Assigned task:
Please copy out the entries below exactly, beginning with the line that contains "There are 4" and ending with the line that contains "In this fleet each", and include nothing outside that span.

Data for analysis:
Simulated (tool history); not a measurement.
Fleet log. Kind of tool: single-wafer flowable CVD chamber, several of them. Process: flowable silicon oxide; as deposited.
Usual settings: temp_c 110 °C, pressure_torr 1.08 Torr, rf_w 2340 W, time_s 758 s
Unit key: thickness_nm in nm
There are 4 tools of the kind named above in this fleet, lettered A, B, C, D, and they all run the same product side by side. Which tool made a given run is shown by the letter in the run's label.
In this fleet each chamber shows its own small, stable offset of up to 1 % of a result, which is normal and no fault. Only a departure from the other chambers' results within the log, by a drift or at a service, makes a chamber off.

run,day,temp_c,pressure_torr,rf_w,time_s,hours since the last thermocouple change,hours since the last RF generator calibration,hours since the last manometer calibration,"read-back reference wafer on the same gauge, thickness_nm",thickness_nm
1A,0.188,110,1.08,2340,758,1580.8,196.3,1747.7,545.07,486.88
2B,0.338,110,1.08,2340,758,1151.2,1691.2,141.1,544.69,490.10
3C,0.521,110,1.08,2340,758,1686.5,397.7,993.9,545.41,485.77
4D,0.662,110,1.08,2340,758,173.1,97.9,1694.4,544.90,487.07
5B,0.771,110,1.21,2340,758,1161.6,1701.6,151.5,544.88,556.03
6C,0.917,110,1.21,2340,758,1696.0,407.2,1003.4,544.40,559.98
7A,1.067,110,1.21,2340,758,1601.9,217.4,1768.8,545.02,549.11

Your response:
There are 4 tools of the kind named above in this fleet, lettered A, B, C, D, and they all run the same product side by side. Which tool made a given run is shown by the letter in the run's label.
In this fleet each chamber shows its own small, stable offset of up to 1 % of a result, which is normal and no fault. Only a departure from the other chambers' results within the log, by a drift or at a service, makes a chamber off.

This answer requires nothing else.